**SUPPLIED INFORMATION**
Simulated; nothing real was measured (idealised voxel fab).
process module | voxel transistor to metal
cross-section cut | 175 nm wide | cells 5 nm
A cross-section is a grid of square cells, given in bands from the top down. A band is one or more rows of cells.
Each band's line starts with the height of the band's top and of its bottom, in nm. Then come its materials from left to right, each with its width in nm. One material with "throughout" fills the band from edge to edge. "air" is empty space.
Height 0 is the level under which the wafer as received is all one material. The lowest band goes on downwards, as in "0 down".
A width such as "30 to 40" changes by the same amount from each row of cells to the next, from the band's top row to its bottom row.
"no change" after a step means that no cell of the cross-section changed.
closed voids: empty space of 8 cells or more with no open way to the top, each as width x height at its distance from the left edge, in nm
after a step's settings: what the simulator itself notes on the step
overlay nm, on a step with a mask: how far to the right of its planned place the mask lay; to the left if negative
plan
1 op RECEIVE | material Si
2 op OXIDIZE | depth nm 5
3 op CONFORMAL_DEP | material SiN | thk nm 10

**ACTIVITY**
Would you retype the full listing without altering a single word?

**REPLY**
Simulated; nothing real was measured (idealised voxel fab).
process module | voxel transistor to metal
cross-section cut | 175 nm wide | cells 5 nm
A cross-section is a grid of square cells, given in bands from the top down. A band is one or more rows of cells.
Each band's line starts with the height of the band's top and of its bottom, in nm. Then come its materials from left to right, each with its width in nm. One material with "throughout" fills the band from edge to edge. "air" is empty space.
Height 0 is the level under which the wafer as received is all one material. The lowest band goes on downwards, as in "0 down".
A width such as "30 to 40" changes by the same amount from each row of cells to the next, from the band's top row to its bottom row.
"no change" after a step means that no cell of the cross-section changed.
closed voids: empty space of 8 cells or more with no open way to the top, each as width x height at its distance from the left edge, in nm
after a step's settings: what the simulator itself notes on the step
overlay nm, on a step with a mask: how far to the right of its planned place the mask lay; to the left if negative
plan
1 op RECEIVE | material Si
2 op OXIDIZE | depth nm 5
3 op CONFORMAL_DEP | material SiN | thk nm 10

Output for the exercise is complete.